[GIVEN INFORMATION Boundary: Start]

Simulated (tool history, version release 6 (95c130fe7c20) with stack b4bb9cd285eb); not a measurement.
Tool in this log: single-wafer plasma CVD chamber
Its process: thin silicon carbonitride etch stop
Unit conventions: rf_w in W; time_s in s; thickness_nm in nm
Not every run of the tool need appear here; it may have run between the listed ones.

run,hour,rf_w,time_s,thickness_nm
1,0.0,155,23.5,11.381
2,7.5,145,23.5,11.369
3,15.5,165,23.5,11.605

[GIVEN INFORMATION Boundary: End]

BRIEF:
Take the listing above and set it down exactly.

RESPONSE:
Simulated (tool history, version release 6 (95c130fe7c20) with stack b4bb9cd285eb); not a measurement.
Tool in this log: single-wafer plasma CVD chamber
Its process: thin silicon carbonitride etch stop
Unit conventions: rf_w in W; time_s in s; thickness_nm in nm
Not every run of the tool need appear here; it may have run between the listed ones.

run,hour,rf_w,time_s,thickness_nm
1,0.0,155,23.5,11.381
2,7.5,145,23.5,11.369
3,15.5,165,23.5,11.605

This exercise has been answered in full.